# Assigned task
Go through the data from its first line and retype each line, stopping once the line containing "route steps=602 shown HV_LDD@176" has been retyped.

==================================================

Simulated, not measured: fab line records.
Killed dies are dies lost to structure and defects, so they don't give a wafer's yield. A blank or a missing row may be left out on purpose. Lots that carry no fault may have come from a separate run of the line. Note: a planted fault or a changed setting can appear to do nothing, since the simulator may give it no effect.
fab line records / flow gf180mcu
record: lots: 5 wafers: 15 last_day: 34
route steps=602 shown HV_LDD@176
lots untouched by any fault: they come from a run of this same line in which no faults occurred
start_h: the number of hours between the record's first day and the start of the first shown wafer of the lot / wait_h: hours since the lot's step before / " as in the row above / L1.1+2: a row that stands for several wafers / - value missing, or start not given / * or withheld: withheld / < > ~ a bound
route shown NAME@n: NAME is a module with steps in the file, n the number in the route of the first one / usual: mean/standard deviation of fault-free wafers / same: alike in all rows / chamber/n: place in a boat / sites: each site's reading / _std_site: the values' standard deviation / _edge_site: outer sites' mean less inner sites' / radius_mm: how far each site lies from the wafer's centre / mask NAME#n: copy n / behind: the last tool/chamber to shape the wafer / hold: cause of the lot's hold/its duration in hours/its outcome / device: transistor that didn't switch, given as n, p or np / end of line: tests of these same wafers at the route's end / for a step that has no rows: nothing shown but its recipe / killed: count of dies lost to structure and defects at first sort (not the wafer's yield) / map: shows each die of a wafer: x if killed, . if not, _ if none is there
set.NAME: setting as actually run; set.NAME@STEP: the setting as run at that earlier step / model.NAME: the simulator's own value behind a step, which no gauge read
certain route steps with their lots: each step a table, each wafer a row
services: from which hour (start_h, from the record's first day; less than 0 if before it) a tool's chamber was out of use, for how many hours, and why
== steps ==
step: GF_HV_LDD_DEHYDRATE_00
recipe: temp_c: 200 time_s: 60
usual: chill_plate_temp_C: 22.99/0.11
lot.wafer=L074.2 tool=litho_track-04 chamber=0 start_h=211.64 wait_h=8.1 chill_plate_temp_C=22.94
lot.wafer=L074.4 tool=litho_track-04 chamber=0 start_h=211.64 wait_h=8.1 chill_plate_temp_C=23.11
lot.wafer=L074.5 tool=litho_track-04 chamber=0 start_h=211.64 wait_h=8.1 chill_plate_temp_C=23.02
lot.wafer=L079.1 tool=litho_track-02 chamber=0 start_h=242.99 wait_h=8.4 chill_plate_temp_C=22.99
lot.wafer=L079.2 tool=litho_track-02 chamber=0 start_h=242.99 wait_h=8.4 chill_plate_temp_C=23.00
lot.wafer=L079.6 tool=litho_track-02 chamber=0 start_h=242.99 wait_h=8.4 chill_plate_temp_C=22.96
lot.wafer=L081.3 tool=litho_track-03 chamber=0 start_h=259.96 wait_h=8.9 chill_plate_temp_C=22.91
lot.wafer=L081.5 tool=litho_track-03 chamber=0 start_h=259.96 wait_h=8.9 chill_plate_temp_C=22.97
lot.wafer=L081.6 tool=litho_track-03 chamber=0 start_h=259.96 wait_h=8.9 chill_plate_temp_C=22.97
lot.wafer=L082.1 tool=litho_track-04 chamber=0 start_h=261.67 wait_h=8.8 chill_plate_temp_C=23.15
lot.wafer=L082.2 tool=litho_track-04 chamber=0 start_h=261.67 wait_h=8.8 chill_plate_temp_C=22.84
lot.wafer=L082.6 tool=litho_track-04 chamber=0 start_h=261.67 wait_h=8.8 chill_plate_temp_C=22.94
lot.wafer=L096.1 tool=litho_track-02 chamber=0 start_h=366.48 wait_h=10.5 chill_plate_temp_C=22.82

==================================================

# Response
Simulated, not measured: fab line records.
Killed dies are dies lost to structure and defects, so they don't give a wafer's yield. A blank or a missing row may be left out on purpose. Lots that carry no fault may have come from a separate run of the line. Note: a planted fault or a changed setting can appear to do nothing, since the simulator may give it no effect.
fab line records / flow gf180mcu
record: lots: 5 wafers: 15 last_day: 34
route steps=602 shown HV_LDD@176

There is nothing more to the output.